=-=-=-=-=

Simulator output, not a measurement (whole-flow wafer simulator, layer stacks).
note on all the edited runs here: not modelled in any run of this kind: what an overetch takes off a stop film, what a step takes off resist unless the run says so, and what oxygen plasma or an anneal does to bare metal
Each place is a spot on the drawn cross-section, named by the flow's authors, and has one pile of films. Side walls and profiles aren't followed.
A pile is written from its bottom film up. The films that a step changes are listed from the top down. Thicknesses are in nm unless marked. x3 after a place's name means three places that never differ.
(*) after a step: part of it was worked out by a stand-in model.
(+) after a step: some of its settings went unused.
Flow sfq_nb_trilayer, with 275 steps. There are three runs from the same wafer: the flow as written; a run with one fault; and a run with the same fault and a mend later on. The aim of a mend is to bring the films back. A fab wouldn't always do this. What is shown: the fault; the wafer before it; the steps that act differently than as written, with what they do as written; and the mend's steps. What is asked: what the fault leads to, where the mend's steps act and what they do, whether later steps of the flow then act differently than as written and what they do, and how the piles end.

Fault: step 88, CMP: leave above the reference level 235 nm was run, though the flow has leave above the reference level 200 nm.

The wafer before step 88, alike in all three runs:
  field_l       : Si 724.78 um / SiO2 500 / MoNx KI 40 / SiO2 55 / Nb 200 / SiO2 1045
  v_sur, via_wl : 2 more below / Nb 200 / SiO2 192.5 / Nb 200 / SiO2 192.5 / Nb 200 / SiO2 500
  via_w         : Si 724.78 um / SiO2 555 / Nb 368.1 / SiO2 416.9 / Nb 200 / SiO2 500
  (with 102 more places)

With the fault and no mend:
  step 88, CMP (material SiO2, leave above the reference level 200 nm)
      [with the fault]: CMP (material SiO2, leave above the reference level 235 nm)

=-=-=-=-=

**Work item:**
Every entry is to be transcribed exactly as it stands.

**Task solution:**
Simulator output, not a measurement (whole-flow wafer simulator, layer stacks).
note on all the edited runs here: not modelled in any run of this kind: what an overetch takes off a stop film, what a step takes off resist unless the run says so, and what oxygen plasma or an anneal does to bare metal
Each place is a spot on the drawn cross-section, named by the flow's authors, and has one pile of films. Side walls and profiles aren't followed.
A pile is written from its bottom film up. The films that a step changes are listed from the top down. Thicknesses are in nm unless marked. x3 after a place's name means three places that never differ.
(*) after a step: part of it was worked out by a stand-in model.
(+) after a step: some of its settings went unused.
Flow sfq_nb_trilayer, with 275 steps. There are three runs from the same wafer: the flow as written; a run with one fault; and a run with the same fault and a mend later on. The aim of a mend is to bring the films back. A fab wouldn't always do this. What is shown: the fault; the wafer before it; the steps that act differently than as written, with what they do as written; and the mend's steps. What is asked: what the fault leads to, where the mend's steps act and what they do, whether later steps of the flow then act differently than as written and what they do, and how the piles end.

Fault: step 88, CMP: leave above the reference level 235 nm was run, though the flow has leave above the reference level 200 nm.

The wafer before step 88, alike in all three runs:
  field_l       : Si 724.78 um / SiO2 500 / MoNx KI 40 / SiO2 55 / Nb 200 / SiO2 1045
  v_sur, via_wl : 2 more below / Nb 200 / SiO2 192.5 / Nb 200 / SiO2 192.5 / Nb 200 / SiO2 500
  via_w         : Si 724.78 um / SiO2 555 / Nb 368.1 / SiO2 416.9 / Nb 200 / SiO2 500
  (with 102 more places)

With the fault and no mend:
  step 88, CMP (material SiO2, leave above the reference level 200 nm)
      [with the fault]: CMP (material SiO2, leave above the reference level 235 nm)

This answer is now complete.